REQUIRED ACTION:
The answer must restate every record word for word.

GIVEN INFORMATION:
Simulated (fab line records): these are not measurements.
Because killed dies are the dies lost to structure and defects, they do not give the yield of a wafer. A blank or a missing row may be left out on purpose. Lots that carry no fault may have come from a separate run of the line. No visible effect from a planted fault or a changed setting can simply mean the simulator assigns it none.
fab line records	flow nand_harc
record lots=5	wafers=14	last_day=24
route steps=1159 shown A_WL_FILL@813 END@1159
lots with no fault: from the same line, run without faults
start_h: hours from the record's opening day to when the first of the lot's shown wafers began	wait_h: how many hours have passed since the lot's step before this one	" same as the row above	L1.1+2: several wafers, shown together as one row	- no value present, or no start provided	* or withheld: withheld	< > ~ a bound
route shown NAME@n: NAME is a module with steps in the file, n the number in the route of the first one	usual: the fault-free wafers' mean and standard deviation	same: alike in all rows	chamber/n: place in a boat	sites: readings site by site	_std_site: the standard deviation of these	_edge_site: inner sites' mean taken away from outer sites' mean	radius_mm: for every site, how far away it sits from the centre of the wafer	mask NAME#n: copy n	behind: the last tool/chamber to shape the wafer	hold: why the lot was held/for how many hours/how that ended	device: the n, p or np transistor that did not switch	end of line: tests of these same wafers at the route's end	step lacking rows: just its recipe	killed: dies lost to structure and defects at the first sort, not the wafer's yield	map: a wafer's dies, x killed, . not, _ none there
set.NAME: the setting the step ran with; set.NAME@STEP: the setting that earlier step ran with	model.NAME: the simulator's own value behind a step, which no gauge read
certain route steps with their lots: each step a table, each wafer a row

PROBLEM SOLUTION:
Simulated (fab line records): these are not measurements.
Because killed dies are the dies lost to structure and defects, they do not give the yield of a wafer. A blank or a missing row may be left out on purpose. Lots that carry no fault may have come from a separate run of the line. No visible effect from a planted fault or a changed setting can simply mean the simulator assigns it none.
fab line records	flow nand_harc
record lots=5	wafers=14	last_day=24
route steps=1159 shown A_WL_FILL@813 END@1159
lots with no fault: from the same line, run without faults
start_h: hours from the record's opening day to when the first of the lot's shown wafers began	wait_h: how many hours have passed since the lot's step before this one	" same as the row above	L1.1+2: several wafers, shown together as one row	- no value present, or no start provided	* or withheld: withheld	< > ~ a bound
route shown NAME@n: NAME is a module with steps in the file, n the number in the route of the first one	usual: the fault-free wafers' mean and standard deviation	same: alike in all rows	chamber/n: place in a boat	sites: readings site by site	_std_site: the standard deviation of these	_edge_site: inner sites' mean taken away from outer sites' mean	radius_mm: for every site, how far away it sits from the centre of the wafer	mask NAME#n: copy n	behind: the last tool/chamber to shape the wafer	hold: why the lot was held/for how many hours/how that ended	device: the n, p or np transistor that did not switch	end of line: tests of these same wafers at the route's end	step lacking rows: just its recipe	killed: dies lost to structure and defects at the first sort, not the wafer's yield	map: a wafer's dies, x killed, . not, _ none there
set.NAME: the setting the step ran with; set.NAME@STEP: the setting that earlier step ran with	model.NAME: the simulator's own value behind a step, which no gauge read
certain route steps with their lots: each step a table, each wafer a row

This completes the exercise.